=== Section Start ===

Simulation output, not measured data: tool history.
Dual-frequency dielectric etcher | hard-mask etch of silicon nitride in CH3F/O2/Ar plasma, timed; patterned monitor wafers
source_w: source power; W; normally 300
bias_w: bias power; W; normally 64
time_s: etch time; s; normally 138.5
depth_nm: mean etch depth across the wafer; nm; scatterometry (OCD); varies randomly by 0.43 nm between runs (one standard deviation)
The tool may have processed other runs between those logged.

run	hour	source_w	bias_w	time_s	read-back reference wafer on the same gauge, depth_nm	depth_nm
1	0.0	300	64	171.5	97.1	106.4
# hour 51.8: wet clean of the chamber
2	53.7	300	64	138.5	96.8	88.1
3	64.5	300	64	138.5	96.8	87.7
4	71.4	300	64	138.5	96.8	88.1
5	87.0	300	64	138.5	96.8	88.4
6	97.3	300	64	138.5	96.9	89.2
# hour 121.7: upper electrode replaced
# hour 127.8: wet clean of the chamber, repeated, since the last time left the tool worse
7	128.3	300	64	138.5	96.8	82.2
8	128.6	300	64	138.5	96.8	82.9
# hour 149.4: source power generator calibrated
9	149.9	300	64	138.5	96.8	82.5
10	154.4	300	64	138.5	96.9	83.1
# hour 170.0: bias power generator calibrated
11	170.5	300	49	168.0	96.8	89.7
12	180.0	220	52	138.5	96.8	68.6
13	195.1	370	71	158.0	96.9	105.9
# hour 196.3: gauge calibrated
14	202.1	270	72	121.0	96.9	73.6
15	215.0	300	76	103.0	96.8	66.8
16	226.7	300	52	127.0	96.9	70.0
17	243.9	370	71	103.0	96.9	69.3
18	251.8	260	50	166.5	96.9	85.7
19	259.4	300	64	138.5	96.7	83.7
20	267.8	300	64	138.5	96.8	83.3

=== Section End ===

From the records above, retype only the lines starting at the line that contains "Dual-frequency dielectric etcher" and ending at the line that contains "The tool may", both included.

Dual-frequency dielectric etcher | hard-mask etch of silicon nitride in CH3F/O2/Ar plasma, timed; patterned monitor wafers
source_w: source power; W; normally 300
bias_w: bias power; W; normally 64
time_s: etch time; s; normally 138.5
depth_nm: mean etch depth across the wafer; nm; scatterometry (OCD); varies randomly by 0.43 nm between runs (one standard deviation)
The tool may have processed other runs between those logged.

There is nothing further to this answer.